### Work instruction:
All lines from the first line of the material up to and including the line with "note on all" must be copied exactly, and no others.

### Stored data:
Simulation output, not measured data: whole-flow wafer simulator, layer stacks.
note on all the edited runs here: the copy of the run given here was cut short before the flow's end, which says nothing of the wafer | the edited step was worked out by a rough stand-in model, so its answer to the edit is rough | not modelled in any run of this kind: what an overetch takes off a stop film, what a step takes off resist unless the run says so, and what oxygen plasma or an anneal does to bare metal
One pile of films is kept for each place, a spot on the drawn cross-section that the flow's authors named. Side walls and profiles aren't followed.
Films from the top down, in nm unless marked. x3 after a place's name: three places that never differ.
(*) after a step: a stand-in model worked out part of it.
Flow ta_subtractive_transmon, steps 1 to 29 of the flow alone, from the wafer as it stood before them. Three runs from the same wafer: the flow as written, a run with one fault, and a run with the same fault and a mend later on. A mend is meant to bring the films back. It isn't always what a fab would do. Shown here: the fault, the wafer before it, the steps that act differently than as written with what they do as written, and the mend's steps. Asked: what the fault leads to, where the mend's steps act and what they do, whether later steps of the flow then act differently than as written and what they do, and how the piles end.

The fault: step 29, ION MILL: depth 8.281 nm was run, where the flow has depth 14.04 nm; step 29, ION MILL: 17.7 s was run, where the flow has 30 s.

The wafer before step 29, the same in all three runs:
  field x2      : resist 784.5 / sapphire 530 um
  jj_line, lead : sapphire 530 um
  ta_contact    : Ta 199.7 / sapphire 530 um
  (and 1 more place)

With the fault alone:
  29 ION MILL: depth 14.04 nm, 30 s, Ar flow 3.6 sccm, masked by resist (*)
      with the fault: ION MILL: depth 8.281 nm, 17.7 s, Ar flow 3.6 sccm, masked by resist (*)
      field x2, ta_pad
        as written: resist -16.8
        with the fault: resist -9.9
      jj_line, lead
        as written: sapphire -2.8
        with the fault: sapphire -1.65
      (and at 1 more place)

### Exercise answer:
Simulation output, not measured data: whole-flow wafer simulator, layer stacks.
note on all the edited runs here: the copy of the run given here was cut short before the flow's end, which says nothing of the wafer | the edited step was worked out by a rough stand-in model, so its answer to the edit is rough | not modelled in any run of this kind: what an overetch takes off a stop film, what a step takes off resist unless the run says so, and what oxygen plasma or an anneal does to bare metal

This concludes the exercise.